::::::
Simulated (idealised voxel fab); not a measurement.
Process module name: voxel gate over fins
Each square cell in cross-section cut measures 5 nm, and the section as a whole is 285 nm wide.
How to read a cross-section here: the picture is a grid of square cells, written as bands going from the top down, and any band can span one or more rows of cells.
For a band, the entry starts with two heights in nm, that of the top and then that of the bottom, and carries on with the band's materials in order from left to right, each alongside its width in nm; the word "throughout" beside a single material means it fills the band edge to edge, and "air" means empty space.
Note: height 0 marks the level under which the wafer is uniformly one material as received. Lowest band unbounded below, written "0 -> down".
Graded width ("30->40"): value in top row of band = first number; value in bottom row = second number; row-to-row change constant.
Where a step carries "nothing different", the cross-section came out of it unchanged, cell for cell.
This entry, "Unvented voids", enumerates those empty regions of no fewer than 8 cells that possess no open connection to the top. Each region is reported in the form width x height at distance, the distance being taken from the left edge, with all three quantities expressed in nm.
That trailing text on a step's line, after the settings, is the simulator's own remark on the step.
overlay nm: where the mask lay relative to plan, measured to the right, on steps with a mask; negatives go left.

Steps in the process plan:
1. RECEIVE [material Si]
::::::

— Required action —
Beginning with the first line and ending with the last, restate the data word for word.

— Task response —
Simulated (idealised voxel fab); not a measurement.
Process module name: voxel gate over fins
Each square cell in cross-section cut measures 5 nm, and the section as a whole is 285 nm wide.
How to read a cross-section here: the picture is a grid of square cells, written as bands going from the top down, and any band can span one or more rows of cells.
For a band, the entry starts with two heights in nm, that of the top and then that of the bottom, and carries on with the band's materials in order from left to right, each alongside its width in nm; the word "throughout" beside a single material means it fills the band edge to edge, and "air" means empty space.
Note: height 0 marks the level under which the wafer is uniformly one material as received. Lowest band unbounded below, written "0 -> down".
Graded width ("30->40"): value in top row of band = first number; value in bottom row = second number; row-to-row change constant.
Where a step carries "nothing different", the cross-section came out of it unchanged, cell for cell.
This entry, "Unvented voids", enumerates those empty regions of no fewer than 8 cells that possess no open connection to the top. Each region is reported in the form width x height at distance, the distance being taken from the left edge, with all three quantities expressed in nm.
That trailing text on a step's line, after the settings, is the simulator's own remark on the step.
overlay nm: where the mask lay relative to plan, measured to the right, on steps with a mask; negatives go left.

Steps in the process plan:
1. RECEIVE [material Si]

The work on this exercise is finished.